▸ **Information provided**:
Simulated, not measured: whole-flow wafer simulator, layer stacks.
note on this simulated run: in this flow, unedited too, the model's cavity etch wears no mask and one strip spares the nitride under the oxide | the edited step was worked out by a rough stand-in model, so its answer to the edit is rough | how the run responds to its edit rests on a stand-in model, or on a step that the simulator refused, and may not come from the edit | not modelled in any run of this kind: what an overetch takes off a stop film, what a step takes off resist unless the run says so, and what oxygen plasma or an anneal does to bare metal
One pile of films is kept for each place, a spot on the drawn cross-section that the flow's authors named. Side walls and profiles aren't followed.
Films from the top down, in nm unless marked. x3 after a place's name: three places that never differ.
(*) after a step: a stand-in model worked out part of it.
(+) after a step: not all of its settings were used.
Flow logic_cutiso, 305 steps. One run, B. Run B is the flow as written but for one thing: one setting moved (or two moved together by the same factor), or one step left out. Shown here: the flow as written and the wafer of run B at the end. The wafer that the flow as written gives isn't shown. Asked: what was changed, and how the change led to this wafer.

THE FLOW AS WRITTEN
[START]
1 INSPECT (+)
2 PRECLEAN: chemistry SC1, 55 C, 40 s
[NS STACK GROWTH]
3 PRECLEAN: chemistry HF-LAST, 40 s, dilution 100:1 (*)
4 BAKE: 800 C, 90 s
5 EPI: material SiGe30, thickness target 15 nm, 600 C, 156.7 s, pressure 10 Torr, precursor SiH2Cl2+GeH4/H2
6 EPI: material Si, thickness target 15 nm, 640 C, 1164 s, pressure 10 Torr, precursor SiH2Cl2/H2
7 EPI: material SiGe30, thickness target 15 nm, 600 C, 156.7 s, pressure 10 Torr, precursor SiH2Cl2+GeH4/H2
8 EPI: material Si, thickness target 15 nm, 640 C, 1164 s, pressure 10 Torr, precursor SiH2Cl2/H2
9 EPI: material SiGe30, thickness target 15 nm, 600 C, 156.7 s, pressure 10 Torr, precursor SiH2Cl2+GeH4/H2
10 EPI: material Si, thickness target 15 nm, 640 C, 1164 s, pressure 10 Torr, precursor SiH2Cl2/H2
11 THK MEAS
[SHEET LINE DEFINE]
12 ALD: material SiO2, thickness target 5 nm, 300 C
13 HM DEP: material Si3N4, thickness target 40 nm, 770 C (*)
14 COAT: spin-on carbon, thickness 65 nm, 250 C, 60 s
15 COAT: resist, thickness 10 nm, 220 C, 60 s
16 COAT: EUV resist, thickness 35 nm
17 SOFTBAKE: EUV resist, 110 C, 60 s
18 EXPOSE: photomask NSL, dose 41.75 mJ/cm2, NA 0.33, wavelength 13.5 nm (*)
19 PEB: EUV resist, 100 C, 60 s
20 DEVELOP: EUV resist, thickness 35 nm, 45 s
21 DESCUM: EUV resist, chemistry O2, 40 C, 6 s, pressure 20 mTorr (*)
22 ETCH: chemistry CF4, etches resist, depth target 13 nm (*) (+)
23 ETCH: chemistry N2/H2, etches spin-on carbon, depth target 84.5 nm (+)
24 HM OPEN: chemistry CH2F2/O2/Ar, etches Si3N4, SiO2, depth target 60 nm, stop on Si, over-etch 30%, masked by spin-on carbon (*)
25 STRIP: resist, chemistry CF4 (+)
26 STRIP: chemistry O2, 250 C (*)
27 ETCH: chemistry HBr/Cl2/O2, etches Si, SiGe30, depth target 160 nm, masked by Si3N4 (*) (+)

▸ **Work order**: Of the entries above, repeat exactly the lines from the line with "Films from the" through the line with "(+) after a", both of them included.

▸ **Problem solution**:
Films from the top down, in nm unless marked. x3 after a place's name: three places that never differ.
(*) after a step: a stand-in model worked out part of it.
(+) after a step: not all of its settings were used.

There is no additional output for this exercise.